**Work item:** The full listing should be transcribed verbatim.

**Provided data:**
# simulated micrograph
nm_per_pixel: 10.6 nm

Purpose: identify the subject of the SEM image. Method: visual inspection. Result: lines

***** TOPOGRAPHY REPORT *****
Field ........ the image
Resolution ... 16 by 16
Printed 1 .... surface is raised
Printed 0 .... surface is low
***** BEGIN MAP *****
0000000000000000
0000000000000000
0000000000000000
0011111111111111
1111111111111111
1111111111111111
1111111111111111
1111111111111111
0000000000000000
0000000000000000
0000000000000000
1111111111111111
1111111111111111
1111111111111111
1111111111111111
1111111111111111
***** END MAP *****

**Your response:**
# simulated micrograph
nm_per_pixel: 10.6 nm

Purpose: identify the subject of the SEM image. Method: visual inspection. Result: lines

***** TOPOGRAPHY REPORT *****
Field ........ the image
Resolution ... 16 by 16
Printed 1 .... surface is raised
Printed 0 .... surface is low
***** BEGIN MAP *****
0000000000000000
0000000000000000
0000000000000000
0011111111111111
1111111111111111
1111111111111111
1111111111111111
1111111111111111
0000000000000000
0000000000000000
0000000000000000
1111111111111111
1111111111111111
1111111111111111
1111111111111111
1111111111111111
***** END MAP *****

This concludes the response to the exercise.